#### Work request:
Quote every line from the top of the listing down to and including the line that contains "pixels? | 10.1 |".

#### Information provided:
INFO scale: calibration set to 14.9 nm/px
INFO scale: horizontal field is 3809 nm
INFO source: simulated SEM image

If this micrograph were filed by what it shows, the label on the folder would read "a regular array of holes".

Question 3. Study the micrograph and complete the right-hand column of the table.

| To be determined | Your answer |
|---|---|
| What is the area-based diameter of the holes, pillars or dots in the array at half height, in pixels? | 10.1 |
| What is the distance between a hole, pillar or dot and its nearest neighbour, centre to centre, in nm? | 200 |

#### Expected answer:
INFO scale: calibration set to 14.9 nm/px
INFO scale: horizontal field is 3809 nm
INFO source: simulated SEM image

If this micrograph were filed by what it shows, the label on the folder would read "a regular array of holes".

Question 3. Study the micrograph and complete the right-hand column of the table.

| To be determined | Your answer |
|---|---|
| What is the area-based diameter of the holes, pillars or dots in the array at half height, in pixels? | 10.1 |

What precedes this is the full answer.